_DATASET_.
··········
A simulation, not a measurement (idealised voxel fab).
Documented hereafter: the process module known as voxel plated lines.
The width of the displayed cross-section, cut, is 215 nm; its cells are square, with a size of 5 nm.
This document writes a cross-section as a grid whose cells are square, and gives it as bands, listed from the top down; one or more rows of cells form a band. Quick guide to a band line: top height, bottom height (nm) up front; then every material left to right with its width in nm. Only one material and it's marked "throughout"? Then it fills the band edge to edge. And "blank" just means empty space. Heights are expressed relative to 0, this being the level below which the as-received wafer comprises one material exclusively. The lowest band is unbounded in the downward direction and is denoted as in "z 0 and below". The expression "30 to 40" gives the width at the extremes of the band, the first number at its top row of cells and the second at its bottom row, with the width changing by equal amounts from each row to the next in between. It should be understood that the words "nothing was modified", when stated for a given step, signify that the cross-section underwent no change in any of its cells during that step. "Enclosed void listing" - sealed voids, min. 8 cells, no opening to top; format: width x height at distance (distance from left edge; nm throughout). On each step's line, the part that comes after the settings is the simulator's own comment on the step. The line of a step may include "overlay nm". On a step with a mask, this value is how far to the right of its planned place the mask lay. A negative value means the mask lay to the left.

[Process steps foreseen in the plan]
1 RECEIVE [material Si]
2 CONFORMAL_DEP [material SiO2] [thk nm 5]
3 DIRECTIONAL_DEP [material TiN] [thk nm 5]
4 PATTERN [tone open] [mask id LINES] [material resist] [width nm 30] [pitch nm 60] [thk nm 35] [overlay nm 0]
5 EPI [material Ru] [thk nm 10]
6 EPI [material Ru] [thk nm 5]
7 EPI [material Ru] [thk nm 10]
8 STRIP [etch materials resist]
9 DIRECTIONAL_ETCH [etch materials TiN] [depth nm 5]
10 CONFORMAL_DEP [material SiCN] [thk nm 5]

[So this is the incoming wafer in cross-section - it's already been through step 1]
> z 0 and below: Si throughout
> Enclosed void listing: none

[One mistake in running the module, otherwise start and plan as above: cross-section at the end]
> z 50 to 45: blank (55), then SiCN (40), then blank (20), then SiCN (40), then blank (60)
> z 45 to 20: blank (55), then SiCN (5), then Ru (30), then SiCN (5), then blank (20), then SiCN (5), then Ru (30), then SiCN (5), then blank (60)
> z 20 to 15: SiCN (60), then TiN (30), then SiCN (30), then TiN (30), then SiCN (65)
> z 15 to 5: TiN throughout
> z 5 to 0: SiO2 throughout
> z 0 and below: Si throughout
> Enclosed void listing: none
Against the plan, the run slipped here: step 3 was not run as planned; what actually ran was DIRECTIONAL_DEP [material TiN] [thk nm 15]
··········

_BRIEF_.
Return, unchanged, the run of lines above that opens with the line containing "3 DIRECTIONAL_DEP [material TiN] [thk nm 5]" and closes with the line containing "9 DIRECTIONAL_ETCH [etch". Include both.

_WRITTEN ANSWER_.
3 DIRECTIONAL_DEP [material TiN] [thk nm 5]
4 PATTERN [tone open] [mask id LINES] [material resist] [width nm 30] [pitch nm 60] [thk nm 35] [overlay nm 0]
5 EPI [material Ru] [thk nm 10]
6 EPI [material Ru] [thk nm 5]
7 EPI [material Ru] [thk nm 10]
8 STRIP [etch materials resist]
9 DIRECTIONAL_ETCH [etch materials TiN] [depth nm 5]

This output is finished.